#### [REQUIRED ACTION]
Would you write out all the records again, exactly?

[Start of Attachment]

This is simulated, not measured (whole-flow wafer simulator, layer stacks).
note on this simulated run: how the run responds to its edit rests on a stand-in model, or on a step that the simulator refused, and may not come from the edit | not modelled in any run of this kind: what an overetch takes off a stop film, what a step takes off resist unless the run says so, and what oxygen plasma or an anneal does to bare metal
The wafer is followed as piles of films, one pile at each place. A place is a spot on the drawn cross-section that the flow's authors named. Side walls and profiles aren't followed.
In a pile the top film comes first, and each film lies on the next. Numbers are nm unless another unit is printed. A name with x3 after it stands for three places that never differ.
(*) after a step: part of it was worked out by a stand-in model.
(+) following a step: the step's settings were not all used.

[End of Attachment]

#### [TASK SOLUTION]
This is simulated, not measured (whole-flow wafer simulator, layer stacks).
note on this simulated run: how the run responds to its edit rests on a stand-in model, or on a step that the simulator refused, and may not come from the edit | not modelled in any run of this kind: what an overetch takes off a stop film, what a step takes off resist unless the run says so, and what oxygen plasma or an anneal does to bare metal
The wafer is followed as piles of films, one pile at each place. A place is a spot on the drawn cross-section that the flow's authors named. Side walls and profiles aren't followed.
In a pile the top film comes first, and each film lies on the next. Numbers are nm unless another unit is printed. A name with x3 after it stands for three places that never differ.
(*) after a step: part of it was worked out by a stand-in model.
(+) following a step: the step's settings were not all used.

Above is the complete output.